○ ○ ○ ○ ○
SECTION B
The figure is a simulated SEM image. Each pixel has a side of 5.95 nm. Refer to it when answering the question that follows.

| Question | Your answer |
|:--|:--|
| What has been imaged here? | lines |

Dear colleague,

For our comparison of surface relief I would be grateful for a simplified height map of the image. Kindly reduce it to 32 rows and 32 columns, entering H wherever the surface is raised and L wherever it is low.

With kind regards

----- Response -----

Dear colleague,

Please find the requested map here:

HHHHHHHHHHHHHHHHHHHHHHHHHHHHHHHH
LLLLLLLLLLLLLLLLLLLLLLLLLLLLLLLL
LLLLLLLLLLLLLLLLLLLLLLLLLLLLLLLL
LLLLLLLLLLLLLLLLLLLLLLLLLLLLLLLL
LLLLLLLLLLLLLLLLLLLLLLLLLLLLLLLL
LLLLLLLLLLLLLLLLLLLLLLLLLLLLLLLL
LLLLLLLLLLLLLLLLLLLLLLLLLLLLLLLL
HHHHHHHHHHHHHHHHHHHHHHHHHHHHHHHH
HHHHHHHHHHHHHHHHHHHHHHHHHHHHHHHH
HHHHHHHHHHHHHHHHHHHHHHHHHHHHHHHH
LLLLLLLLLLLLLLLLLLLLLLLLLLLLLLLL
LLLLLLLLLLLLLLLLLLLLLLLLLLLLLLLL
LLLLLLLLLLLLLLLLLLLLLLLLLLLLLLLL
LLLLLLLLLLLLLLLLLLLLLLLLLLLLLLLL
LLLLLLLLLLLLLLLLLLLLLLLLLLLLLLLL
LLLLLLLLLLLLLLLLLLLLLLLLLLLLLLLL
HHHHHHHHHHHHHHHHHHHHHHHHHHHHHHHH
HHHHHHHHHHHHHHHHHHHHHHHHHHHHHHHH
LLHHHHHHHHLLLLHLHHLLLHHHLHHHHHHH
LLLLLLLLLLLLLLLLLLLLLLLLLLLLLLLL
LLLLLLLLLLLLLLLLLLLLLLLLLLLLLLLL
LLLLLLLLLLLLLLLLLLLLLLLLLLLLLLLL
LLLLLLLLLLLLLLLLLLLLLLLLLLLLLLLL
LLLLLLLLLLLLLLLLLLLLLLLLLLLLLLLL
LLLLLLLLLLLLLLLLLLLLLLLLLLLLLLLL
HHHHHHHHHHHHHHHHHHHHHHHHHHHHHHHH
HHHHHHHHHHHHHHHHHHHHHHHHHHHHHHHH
○ ○ ○ ○ ○

WORK ORDER
Everything in the material above from the line that has "Your answer |" through the line that has "Please find the" must be duplicated exactly, with no other lines given.

RESPONSE
| Question | Your answer |
|:--|:--|
| What has been imaged here? | lines |

Dear colleague,

For our comparison of surface relief I would be grateful for a simplified height map of the image. Kindly reduce it to 32 rows and 32 columns, entering H wherever the surface is raised and L wherever it is low.

With kind regards

----- Response -----

Dear colleague,

Please find the requested map here:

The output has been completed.